Action item:
Every line of the data below should be printed exactly.

Extracted data:
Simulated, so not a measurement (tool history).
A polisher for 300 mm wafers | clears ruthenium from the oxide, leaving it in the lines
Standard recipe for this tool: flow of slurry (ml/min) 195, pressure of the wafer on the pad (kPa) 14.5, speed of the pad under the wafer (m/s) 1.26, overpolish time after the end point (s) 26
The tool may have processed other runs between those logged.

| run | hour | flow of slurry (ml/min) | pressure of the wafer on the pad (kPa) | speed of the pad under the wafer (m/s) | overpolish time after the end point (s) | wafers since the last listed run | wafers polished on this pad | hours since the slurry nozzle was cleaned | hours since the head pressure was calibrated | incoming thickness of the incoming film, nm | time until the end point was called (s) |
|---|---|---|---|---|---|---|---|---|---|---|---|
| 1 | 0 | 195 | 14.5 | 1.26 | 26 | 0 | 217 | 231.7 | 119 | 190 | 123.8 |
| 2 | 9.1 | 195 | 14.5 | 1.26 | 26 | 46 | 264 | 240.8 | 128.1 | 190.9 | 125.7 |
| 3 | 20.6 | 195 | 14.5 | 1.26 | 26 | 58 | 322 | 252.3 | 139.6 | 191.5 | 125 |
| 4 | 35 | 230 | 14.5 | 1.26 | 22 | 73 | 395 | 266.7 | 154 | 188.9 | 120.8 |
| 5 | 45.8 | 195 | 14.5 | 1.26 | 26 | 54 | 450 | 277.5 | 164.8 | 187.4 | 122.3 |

Response box:
Simulated, so not a measurement (tool history).
A polisher for 300 mm wafers | clears ruthenium from the oxide, leaving it in the lines
Standard recipe for this tool: flow of slurry (ml/min) 195, pressure of the wafer on the pad (kPa) 14.5, speed of the pad under the wafer (m/s) 1.26, overpolish time after the end point (s) 26
The tool may have processed other runs between those logged.

| run | hour | flow of slurry (ml/min) | pressure of the wafer on the pad (kPa) | speed of the pad under the wafer (m/s) | overpolish time after the end point (s) | wafers since the last listed run | wafers polished on this pad | hours since the slurry nozzle was cleaned | hours since the head pressure was calibrated | incoming thickness of the incoming film, nm | time until the end point was called (s) |
|---|---|---|---|---|---|---|---|---|---|---|---|
| 1 | 0 | 195 | 14.5 | 1.26 | 26 | 0 | 217 | 231.7 | 119 | 190 | 123.8 |
| 2 | 9.1 | 195 | 14.5 | 1.26 | 26 | 46 | 264 | 240.8 | 128.1 | 190.9 | 125.7 |
| 3 | 20.6 | 195 | 14.5 | 1.26 | 26 | 58 | 322 | 252.3 | 139.6 | 191.5 | 125 |
| 4 | 35 | 230 | 14.5 | 1.26 | 22 | 73 | 395 | 266.7 | 154 | 188.9 | 120.8 |
| 5 | 45.8 | 195 | 14.5 | 1.26 | 26 | 54 | 450 | 277.5 | 164.8 | 187.4 | 122.3 |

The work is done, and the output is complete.